** Opening GIVEN ENTRIES block **
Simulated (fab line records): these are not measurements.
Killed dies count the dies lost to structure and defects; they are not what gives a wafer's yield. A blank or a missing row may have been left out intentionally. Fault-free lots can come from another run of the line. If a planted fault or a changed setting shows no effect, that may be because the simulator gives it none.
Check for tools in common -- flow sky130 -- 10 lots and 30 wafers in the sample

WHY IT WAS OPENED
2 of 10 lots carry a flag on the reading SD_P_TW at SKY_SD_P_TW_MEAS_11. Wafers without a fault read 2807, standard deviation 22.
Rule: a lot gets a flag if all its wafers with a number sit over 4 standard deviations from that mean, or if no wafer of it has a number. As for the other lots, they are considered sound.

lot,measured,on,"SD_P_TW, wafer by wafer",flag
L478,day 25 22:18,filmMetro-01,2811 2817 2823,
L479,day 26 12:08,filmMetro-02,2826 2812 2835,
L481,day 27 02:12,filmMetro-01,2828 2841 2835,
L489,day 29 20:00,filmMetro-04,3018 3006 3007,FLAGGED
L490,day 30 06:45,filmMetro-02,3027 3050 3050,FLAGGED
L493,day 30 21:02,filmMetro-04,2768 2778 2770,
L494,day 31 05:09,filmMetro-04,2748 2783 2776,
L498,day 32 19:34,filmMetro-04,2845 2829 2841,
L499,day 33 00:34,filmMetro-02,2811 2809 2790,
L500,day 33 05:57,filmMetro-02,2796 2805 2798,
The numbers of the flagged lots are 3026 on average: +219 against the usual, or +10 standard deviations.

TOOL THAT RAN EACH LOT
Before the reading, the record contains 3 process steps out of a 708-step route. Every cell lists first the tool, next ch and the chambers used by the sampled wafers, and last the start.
** Closing GIVEN ENTRIES block **

- REQUIREMENT: Take the lines from the first line of the records through the line holding "2 of 10 lots", both included, and please reproduce them exactly with nothing added.

- TASK RESULT:
Simulated (fab line records): these are not measurements.
Killed dies count the dies lost to structure and defects; they are not what gives a wafer's yield. A blank or a missing row may have been left out intentionally. Fault-free lots can come from another run of the line. If a planted fault or a changed setting shows no effect, that may be because the simulator gives it none.
Check for tools in common -- flow sky130 -- 10 lots and 30 wafers in the sample

WHY IT WAS OPENED
2 of 10 lots carry a flag on the reading SD_P_TW at SKY_SD_P_TW_MEAS_11. Wafers without a fault read 2807, standard deviation 22.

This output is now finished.